> **ASSIGNED TASK**:
For the listing below, output exactly the lines from the line with "S5: target thickness" up to and including the line with "D: pushes the", and no other lines.

> **AVAILABLE DATA**:
____________
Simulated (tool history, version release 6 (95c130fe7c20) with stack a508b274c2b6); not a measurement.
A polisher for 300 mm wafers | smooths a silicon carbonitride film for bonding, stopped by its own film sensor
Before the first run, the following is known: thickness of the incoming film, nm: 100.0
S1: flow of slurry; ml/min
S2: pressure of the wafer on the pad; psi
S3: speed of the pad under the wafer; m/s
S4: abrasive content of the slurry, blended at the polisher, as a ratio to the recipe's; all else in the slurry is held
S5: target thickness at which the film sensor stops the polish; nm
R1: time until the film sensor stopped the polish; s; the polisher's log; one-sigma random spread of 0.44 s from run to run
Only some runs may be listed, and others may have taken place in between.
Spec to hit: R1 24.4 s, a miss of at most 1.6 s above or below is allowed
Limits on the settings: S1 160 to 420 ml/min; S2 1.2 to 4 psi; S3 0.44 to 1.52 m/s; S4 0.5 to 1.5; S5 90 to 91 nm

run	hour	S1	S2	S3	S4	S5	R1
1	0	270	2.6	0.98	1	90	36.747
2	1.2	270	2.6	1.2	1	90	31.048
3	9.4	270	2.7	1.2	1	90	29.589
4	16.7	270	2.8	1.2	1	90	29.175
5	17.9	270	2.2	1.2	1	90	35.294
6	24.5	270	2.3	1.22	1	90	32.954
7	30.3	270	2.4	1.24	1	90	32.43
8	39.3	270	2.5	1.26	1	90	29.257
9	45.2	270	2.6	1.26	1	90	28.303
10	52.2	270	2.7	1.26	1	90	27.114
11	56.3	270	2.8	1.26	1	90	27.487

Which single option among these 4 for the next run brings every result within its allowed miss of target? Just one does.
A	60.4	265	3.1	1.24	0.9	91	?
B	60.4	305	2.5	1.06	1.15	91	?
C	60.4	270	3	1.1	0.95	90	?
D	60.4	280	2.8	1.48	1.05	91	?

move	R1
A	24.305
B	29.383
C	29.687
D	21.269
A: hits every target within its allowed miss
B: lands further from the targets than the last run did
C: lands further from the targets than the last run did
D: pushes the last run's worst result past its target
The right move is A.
____________

> **RESPONSE BOX**:
S5: target thickness at which the film sensor stops the polish; nm
R1: time until the film sensor stopped the polish; s; the polisher's log; one-sigma random spread of 0.44 s from run to run
Only some runs may be listed, and others may have taken place in between.
Spec to hit: R1 24.4 s, a miss of at most 1.6 s above or below is allowed
Limits on the settings: S1 160 to 420 ml/min; S2 1.2 to 4 psi; S3 0.44 to 1.52 m/s; S4 0.5 to 1.5; S5 90 to 91 nm

run	hour	S1	S2	S3	S4	S5	R1
1	0	270	2.6	0.98	1	90	36.747
2	1.2	270	2.6	1.2	1	90	31.048
3	9.4	270	2.7	1.2	1	90	29.589
4	16.7	270	2.8	1.2	1	90	29.175
5	17.9	270	2.2	1.2	1	90	35.294
6	24.5	270	2.3	1.22	1	90	32.954
7	30.3	270	2.4	1.24	1	90	32.43
8	39.3	270	2.5	1.26	1	90	29.257
9	45.2	270	2.6	1.26	1	90	28.303
10	52.2	270	2.7	1.26	1	90	27.114
11	56.3	270	2.8	1.26	1	90	27.487

Which single option among these 4 for the next run brings every result within its allowed miss of target? Just one does.
A	60.4	265	3.1	1.24	0.9	91	?
B	60.4	305	2.5	1.06	1.15	91	?
C	60.4	270	3	1.1	0.95	90	?
D	60.4	280	2.8	1.48	1.05	91	?

move	R1
A	24.305
B	29.383
C	29.687
D	21.269
A: hits every target within its allowed miss
B: lands further from the targets than the last run did
C: lands further from the targets than the last run did
D: pushes the last run's worst result past its target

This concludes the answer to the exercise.